» **Required action**
All of the data that appears below is to be given again precisely as written.

» **Record extracts**
-.-.-
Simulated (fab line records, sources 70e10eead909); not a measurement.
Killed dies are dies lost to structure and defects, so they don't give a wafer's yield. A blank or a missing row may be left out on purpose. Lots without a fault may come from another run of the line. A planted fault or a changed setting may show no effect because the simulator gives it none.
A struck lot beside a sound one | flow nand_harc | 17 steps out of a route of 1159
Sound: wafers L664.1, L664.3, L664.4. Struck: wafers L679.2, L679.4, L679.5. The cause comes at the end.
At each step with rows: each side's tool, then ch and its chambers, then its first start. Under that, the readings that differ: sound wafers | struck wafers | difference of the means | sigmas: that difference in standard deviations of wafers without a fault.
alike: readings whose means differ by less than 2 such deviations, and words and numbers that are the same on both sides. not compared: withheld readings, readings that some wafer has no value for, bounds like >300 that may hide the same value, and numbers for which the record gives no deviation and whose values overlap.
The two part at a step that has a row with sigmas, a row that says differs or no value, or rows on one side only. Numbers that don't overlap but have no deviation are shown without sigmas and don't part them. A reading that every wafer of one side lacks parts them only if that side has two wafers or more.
-.-.-

» **Written response**
Simulated (fab line records, sources 70e10eead909); not a measurement.
Killed dies are dies lost to structure and defects, so they don't give a wafer's yield. A blank or a missing row may be left out on purpose. Lots without a fault may come from another run of the line. A planted fault or a changed setting may show no effect because the simulator gives it none.
A struck lot beside a sound one | flow nand_harc | 17 steps out of a route of 1159
Sound: wafers L664.1, L664.3, L664.4. Struck: wafers L679.2, L679.4, L679.5. The cause comes at the end.
At each step with rows: each side's tool, then ch and its chambers, then its first start. Under that, the readings that differ: sound wafers | struck wafers | difference of the means | sigmas: that difference in standard deviations of wafers without a fault.
alike: readings whose means differ by less than 2 such deviations, and words and numbers that are the same on both sides. not compared: withheld readings, readings that some wafer has no value for, bounds like >300 that may hide the same value, and numbers for which the record gives no deviation and whose values overlap.
The two part at a step that has a row with sigmas, a row that says differs or no value, or rows on one side only. Numbers that don't overlap but have no deviation are shown without sigmas and don't part them. A reading that every wafer of one side lacks parts them only if that side has two wafers or more.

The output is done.